__DATA EXTRACTS__
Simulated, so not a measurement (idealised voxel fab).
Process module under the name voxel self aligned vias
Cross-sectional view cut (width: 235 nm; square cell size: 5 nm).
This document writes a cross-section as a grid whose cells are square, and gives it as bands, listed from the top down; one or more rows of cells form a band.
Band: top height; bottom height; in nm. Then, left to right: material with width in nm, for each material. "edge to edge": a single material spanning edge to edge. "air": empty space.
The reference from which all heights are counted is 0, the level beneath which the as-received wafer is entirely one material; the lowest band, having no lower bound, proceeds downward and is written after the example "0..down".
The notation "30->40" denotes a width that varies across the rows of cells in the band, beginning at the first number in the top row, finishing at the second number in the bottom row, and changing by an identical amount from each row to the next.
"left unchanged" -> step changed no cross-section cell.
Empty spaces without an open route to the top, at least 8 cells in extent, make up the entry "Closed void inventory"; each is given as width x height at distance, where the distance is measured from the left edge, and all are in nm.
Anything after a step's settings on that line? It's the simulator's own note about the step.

__WORK ITEM__
Set down, from the entries above, exactly the lines from the one with "The reference from" up to and including the one with "no cross-section cell.", and no other lines.

__YOUR SOLUTION__
The reference from which all heights are counted is 0, the level beneath which the as-received wafer is entirely one material; the lowest band, having no lower bound, proceeds downward and is written after the example "0..down".
The notation "30->40" denotes a width that varies across the rows of cells in the band, beginning at the first number in the top row, finishing at the second number in the bottom row, and changing by an identical amount from each row to the next.
"left unchanged" -> step changed no cross-section cell.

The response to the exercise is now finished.